# [EXERCISE]
In your reply, reproduce the lines from the first one below to the line containing "270 nm wide, 5", inclusive, exactly as they stand.

**** EXCERPTED RECORDS
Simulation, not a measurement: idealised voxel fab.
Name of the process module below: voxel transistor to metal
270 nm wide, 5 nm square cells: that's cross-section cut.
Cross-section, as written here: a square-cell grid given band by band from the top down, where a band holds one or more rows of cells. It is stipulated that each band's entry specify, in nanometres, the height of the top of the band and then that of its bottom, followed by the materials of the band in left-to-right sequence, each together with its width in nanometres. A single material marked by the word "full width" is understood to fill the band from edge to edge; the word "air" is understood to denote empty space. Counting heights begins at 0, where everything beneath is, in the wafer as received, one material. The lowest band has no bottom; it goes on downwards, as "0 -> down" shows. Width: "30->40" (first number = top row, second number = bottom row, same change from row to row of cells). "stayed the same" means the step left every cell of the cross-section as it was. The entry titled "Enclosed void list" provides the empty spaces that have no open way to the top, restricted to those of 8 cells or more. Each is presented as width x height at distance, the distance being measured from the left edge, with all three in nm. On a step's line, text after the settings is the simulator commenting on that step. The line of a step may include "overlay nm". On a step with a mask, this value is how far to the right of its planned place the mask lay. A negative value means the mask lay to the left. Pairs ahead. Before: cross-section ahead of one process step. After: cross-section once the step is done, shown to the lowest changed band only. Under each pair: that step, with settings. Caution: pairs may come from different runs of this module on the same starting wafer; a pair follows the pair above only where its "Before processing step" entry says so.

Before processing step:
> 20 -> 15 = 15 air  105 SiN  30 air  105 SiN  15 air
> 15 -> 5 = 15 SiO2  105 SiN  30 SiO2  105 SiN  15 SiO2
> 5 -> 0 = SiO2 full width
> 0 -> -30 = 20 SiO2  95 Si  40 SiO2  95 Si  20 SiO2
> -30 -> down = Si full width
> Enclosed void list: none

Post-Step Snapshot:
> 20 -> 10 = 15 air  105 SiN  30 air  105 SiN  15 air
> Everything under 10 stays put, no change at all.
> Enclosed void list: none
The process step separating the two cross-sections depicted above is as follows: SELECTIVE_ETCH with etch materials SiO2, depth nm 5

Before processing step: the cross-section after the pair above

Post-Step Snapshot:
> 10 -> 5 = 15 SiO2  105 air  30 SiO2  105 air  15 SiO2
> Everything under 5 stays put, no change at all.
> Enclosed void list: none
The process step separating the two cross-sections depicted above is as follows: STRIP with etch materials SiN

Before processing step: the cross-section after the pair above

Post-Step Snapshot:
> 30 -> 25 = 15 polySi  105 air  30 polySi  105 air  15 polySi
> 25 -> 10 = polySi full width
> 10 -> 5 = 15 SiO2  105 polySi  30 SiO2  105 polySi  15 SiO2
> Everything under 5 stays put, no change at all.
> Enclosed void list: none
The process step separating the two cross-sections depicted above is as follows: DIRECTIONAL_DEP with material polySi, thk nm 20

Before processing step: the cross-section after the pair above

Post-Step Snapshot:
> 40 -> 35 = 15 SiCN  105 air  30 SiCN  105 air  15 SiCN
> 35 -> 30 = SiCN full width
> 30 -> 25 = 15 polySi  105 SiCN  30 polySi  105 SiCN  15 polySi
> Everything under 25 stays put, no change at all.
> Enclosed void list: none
********

# [RESPONSE BOX]
Simulation, not a measurement: idealised voxel fab.
Name of the process module below: voxel transistor to metal
270 nm wide, 5 nm square cells: that's cross-section cut.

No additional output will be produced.